* Data records
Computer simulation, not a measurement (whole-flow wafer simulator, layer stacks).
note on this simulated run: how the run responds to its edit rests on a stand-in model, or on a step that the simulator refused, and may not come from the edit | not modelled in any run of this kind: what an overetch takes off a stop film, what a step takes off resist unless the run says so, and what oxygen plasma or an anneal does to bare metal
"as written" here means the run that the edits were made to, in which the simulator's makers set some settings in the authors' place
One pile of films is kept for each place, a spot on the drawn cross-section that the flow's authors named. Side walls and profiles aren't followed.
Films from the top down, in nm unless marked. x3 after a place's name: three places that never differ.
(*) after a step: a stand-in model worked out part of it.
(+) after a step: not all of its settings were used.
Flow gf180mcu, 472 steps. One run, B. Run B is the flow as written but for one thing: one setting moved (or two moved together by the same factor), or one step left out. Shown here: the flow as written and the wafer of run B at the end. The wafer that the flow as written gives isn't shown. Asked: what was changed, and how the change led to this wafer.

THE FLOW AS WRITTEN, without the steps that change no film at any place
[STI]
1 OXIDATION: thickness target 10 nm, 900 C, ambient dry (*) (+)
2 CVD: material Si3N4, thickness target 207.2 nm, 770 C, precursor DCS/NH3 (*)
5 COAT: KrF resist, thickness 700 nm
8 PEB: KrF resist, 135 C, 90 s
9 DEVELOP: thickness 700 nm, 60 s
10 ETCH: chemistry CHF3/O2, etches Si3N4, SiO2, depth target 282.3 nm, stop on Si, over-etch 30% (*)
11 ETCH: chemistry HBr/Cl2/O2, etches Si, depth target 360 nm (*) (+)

* Activity
Having read the material, set all of it down again without a single difference.

* Your response
Computer simulation, not a measurement (whole-flow wafer simulator, layer stacks).
note on this simulated run: how the run responds to its edit rests on a stand-in model, or on a step that the simulator refused, and may not come from the edit | not modelled in any run of this kind: what an overetch takes off a stop film, what a step takes off resist unless the run says so, and what oxygen plasma or an anneal does to bare metal
"as written" here means the run that the edits were made to, in which the simulator's makers set some settings in the authors' place
One pile of films is kept for each place, a spot on the drawn cross-section that the flow's authors named. Side walls and profiles aren't followed.
Films from the top down, in nm unless marked. x3 after a place's name: three places that never differ.
(*) after a step: a stand-in model worked out part of it.
(+) after a step: not all of its settings were used.
Flow gf180mcu, 472 steps. One run, B. Run B is the flow as written but for one thing: one setting moved (or two moved together by the same factor), or one step left out. Shown here: the flow as written and the wafer of run B at the end. The wafer that the flow as written gives isn't shown. Asked: what was changed, and how the change led to this wafer.

THE FLOW AS WRITTEN, without the steps that change no film at any place
[STI]
1 OXIDATION: thickness target 10 nm, 900 C, ambient dry (*) (+)
2 CVD: material Si3N4, thickness target 207.2 nm, 770 C, precursor DCS/NH3 (*)
5 COAT: KrF resist, thickness 700 nm
8 PEB: KrF resist, 135 C, 90 s
9 DEVELOP: thickness 700 nm, 60 s
10 ETCH: chemistry CHF3/O2, etches Si3N4, SiO2, depth target 282.3 nm, stop on Si, over-etch 30% (*)
11 ETCH: chemistry HBr/Cl2/O2, etches Si, depth target 360 nm (*) (+)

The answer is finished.